WORK ORDER: Reproduce the records word for word, from the first line to the line containing "Order at every".

-- RECORD EXTRACTS follows --

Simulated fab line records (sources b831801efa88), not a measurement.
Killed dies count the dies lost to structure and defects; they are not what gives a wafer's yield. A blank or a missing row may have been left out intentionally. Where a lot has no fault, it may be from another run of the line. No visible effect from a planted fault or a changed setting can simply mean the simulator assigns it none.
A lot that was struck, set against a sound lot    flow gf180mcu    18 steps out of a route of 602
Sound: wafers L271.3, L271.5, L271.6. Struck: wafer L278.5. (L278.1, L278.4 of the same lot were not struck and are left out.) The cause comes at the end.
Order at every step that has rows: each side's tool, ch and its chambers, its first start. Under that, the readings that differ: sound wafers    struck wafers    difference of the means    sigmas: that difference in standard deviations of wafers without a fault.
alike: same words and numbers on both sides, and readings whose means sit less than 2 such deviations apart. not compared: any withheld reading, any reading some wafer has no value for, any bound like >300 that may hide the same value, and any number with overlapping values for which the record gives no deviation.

-- RECORD EXTRACTS concluded --

TASK RESPONSE:
Simulated fab line records (sources b831801efa88), not a measurement.
Killed dies count the dies lost to structure and defects; they are not what gives a wafer's yield. A blank or a missing row may have been left out intentionally. Where a lot has no fault, it may be from another run of the line. No visible effect from a planted fault or a changed setting can simply mean the simulator assigns it none.
A lot that was struck, set against a sound lot    flow gf180mcu    18 steps out of a route of 602
Sound: wafers L271.3, L271.5, L271.6. Struck: wafer L278.5. (L278.1, L278.4 of the same lot were not struck and are left out.) The cause comes at the end.
Order at every step that has rows: each side's tool, ch and its chambers, its first start. Under that, the readings that differ: sound wafers    struck wafers    difference of the means    sigmas: that difference in standard deviations of wafers without a fault.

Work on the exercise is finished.